§ **Work request**: Each line in the records below, from the one that contains "Expressed in nm, the" to the one that contains "(a) 42.1 nm", should be reproduced exactly, the first and last included.

☆ ☆ ☆ ☆ ☆ ☆ ☆

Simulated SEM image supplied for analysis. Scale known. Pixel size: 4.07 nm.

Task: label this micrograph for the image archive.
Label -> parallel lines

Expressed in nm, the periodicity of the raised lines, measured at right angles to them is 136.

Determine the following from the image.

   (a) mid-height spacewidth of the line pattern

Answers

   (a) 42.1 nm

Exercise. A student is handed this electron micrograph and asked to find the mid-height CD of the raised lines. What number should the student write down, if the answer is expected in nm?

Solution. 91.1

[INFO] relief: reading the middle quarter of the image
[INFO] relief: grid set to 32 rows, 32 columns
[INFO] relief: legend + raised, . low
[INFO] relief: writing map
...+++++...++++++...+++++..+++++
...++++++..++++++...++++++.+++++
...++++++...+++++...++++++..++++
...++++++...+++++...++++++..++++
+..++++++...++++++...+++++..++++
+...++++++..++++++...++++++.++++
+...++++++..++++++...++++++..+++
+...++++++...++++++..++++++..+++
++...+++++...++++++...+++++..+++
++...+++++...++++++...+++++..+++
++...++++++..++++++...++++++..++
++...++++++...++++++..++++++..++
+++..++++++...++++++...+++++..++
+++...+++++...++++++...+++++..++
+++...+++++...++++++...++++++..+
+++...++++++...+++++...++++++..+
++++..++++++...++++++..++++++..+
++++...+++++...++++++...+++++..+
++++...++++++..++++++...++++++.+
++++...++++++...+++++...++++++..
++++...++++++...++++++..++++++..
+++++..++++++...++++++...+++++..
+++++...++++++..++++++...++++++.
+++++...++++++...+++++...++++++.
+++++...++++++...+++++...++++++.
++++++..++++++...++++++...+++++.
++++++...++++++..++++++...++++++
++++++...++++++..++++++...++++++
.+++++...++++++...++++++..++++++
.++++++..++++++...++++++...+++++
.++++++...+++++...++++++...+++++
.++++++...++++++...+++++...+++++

☆ ☆ ☆ ☆ ☆ ☆ ☆

§ **Response area**:
Expressed in nm, the periodicity of the raised lines, measured at right angles to them is 136.

Determine the following from the image.

   (a) mid-height spacewidth of the line pattern

Answers

   (a) 42.1 nm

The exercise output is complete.